Content starts
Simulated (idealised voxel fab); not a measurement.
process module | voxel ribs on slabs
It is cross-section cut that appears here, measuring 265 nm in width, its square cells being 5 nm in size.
Content ends

▸ EXERCISE:
Would you retype all of the lines shown above, exactly as given?

▸ REPLY:
Simulated (idealised voxel fab); not a measurement.
process module | voxel ribs on slabs
It is cross-section cut that appears here, measuring 265 nm in width, its square cells being 5 nm in size.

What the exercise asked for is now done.